▸ BRIEF: Reproduce the listing below exactly, from its first line down to and including the line with "thickness of the incoming film, nm: 3290.0".

[EXTRACTED RECORDS Boundary: Start]

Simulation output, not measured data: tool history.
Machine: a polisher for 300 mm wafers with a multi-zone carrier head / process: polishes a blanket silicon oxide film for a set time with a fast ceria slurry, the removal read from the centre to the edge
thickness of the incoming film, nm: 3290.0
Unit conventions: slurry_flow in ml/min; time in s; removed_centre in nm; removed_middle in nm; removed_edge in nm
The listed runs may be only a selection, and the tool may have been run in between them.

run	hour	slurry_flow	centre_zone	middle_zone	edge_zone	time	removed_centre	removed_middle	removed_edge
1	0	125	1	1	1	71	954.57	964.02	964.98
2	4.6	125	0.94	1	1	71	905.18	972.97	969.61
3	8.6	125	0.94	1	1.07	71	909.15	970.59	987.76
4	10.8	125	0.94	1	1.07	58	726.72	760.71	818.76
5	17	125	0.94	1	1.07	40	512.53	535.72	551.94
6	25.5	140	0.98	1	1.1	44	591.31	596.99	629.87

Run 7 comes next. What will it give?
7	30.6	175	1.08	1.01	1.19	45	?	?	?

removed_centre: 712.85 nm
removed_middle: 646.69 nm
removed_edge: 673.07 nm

[EXTRACTED RECORDS Boundary: End]

▸ REPLY:
Simulation output, not measured data: tool history.
Machine: a polisher for 300 mm wafers with a multi-zone carrier head / process: polishes a blanket silicon oxide film for a set time with a fast ceria slurry, the removal read from the centre to the edge
thickness of the incoming film, nm: 3290.0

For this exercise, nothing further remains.